**Work task**
An exact transcript of the records is what this task asks for.

**Available data**
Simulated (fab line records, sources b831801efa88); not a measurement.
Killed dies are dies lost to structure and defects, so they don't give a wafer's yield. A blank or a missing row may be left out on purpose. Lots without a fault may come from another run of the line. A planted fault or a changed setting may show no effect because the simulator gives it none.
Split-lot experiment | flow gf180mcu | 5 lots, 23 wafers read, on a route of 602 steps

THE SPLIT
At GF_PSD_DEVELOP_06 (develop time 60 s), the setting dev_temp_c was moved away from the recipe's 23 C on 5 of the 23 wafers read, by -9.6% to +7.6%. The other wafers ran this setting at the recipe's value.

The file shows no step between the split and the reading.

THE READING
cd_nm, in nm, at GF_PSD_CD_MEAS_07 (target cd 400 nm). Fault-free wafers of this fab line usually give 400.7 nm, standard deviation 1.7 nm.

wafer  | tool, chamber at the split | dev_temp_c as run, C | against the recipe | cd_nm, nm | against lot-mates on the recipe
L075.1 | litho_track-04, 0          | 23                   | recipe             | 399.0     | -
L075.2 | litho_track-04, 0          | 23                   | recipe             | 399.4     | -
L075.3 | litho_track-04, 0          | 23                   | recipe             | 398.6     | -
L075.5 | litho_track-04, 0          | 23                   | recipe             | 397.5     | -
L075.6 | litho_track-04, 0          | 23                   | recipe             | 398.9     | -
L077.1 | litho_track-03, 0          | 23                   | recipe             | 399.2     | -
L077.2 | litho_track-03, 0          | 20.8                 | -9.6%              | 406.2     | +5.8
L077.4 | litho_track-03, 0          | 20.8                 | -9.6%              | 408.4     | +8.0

**Written reply**
Simulated (fab line records, sources b831801efa88); not a measurement.
Killed dies are dies lost to structure and defects, so they don't give a wafer's yield. A blank or a missing row may be left out on purpose. Lots without a fault may come from another run of the line. A planted fault or a changed setting may show no effect because the simulator gives it none.
Split-lot experiment | flow gf180mcu | 5 lots, 23 wafers read, on a route of 602 steps

THE SPLIT
At GF_PSD_DEVELOP_06 (develop time 60 s), the setting dev_temp_c was moved away from the recipe's 23 C on 5 of the 23 wafers read, by -9.6% to +7.6%. The other wafers ran this setting at the recipe's value.

The file shows no step between the split and the reading.

THE READING
cd_nm, in nm, at GF_PSD_CD_MEAS_07 (target cd 400 nm). Fault-free wafers of this fab line usually give 400.7 nm, standard deviation 1.7 nm.

wafer  | tool, chamber at the split | dev_temp_c as run, C | against the recipe | cd_nm, nm | against lot-mates on the recipe
L075.1 | litho_track-04, 0          | 23                   | recipe             | 399.0     | -
L075.2 | litho_track-04, 0          | 23                   | recipe             | 399.4     | -
L075.3 | litho_track-04, 0          | 23                   | recipe             | 398.6     | -
L075.5 | litho_track-04, 0          | 23                   | recipe             | 397.5     | -
L075.6 | litho_track-04, 0          | 23                   | recipe             | 398.9     | -
L077.1 | litho_track-03, 0          | 23                   | recipe             | 399.2     | -
L077.2 | litho_track-03, 0          | 20.8                 | -9.6%              | 406.2     | +5.8
L077.4 | litho_track-03, 0          | 20.8                 | -9.6%              | 408.4     | +8.0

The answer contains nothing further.